- Assignment:
Needed from the data below: every line from the one with "Same kind, same" up to and including the one with "Each chamber has", repeated exactly and with nothing else.

(Data listing)

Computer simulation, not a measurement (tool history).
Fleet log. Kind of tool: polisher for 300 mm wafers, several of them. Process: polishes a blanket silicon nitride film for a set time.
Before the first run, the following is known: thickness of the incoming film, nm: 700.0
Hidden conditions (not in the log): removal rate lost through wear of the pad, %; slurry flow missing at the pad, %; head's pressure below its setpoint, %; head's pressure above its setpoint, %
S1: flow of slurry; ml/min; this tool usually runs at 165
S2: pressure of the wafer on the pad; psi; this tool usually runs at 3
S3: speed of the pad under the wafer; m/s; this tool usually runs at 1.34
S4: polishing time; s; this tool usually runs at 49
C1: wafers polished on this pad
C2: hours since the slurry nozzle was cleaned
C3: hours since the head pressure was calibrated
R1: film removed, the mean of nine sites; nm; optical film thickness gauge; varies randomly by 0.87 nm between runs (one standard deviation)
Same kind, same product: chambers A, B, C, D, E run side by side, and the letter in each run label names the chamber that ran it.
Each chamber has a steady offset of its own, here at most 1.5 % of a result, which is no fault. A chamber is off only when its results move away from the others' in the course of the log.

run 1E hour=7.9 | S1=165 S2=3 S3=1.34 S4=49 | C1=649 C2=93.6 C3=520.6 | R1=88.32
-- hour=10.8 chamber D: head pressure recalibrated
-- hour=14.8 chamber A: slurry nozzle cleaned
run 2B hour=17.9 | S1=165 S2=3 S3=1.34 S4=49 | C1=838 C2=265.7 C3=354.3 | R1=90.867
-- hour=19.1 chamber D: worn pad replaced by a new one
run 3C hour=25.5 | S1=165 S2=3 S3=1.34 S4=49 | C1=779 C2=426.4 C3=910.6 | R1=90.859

(End Data listing)

- Written response:
Same kind, same product: chambers A, B, C, D, E run side by side, and the letter in each run label names the chamber that ran it.
Each chamber has a steady offset of its own, here at most 1.5 % of a result, which is no fault. A chamber is off only when its results move away from the others' in the course of the log.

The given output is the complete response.